* Requirement: An exact copy of the listing is what is needed here; write it out in full.

════════

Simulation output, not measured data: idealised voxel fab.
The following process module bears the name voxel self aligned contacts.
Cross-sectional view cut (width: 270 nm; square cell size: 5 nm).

════════

* Response box:
Simulation output, not measured data: idealised voxel fab.
The following process module bears the name voxel self aligned contacts.
Cross-sectional view cut (width: 270 nm; square cell size: 5 nm).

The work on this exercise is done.